Action item: Print word for word the first line of the records below and every following line through the one containing "Columns: A = drypumpMotorCurrentA"; print nothing else.

Raw data:
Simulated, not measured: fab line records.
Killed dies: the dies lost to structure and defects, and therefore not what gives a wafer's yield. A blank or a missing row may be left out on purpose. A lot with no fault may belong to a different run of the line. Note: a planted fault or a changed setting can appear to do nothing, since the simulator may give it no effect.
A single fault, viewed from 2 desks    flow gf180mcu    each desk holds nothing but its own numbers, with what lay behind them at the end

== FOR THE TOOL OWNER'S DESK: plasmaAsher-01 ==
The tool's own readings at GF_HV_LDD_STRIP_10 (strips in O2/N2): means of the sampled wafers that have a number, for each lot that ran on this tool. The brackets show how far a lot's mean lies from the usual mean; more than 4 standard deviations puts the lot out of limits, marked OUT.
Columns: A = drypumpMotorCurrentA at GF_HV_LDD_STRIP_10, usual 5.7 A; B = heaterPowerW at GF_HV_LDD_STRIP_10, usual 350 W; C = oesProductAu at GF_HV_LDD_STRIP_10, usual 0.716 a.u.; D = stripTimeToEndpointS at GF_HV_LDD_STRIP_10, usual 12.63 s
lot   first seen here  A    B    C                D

Exercise answer:
Simulated, not measured: fab line records.
Killed dies: the dies lost to structure and defects, and therefore not what gives a wafer's yield. A blank or a missing row may be left out on purpose. A lot with no fault may belong to a different run of the line. Note: a planted fault or a changed setting can appear to do nothing, since the simulator may give it no effect.
A single fault, viewed from 2 desks    flow gf180mcu    each desk holds nothing but its own numbers, with what lay behind them at the end

== FOR THE TOOL OWNER'S DESK: plasmaAsher-01 ==
The tool's own readings at GF_HV_LDD_STRIP_10 (strips in O2/N2): means of the sampled wafers that have a number, for each lot that ran on this tool. The brackets show how far a lot's mean lies from the usual mean; more than 4 standard deviations puts the lot out of limits, marked OUT.
Columns: A = drypumpMotorCurrentA at GF_HV_LDD_STRIP_10, usual 5.7 A; B = heaterPowerW at GF_HV_LDD_STRIP_10, usual 350 W; C = oesProductAu at GF_HV_LDD_STRIP_10, usual 0.716 a.u.; D = stripTimeToEndpointS at GF_HV_LDD_STRIP_10, usual 12.63 s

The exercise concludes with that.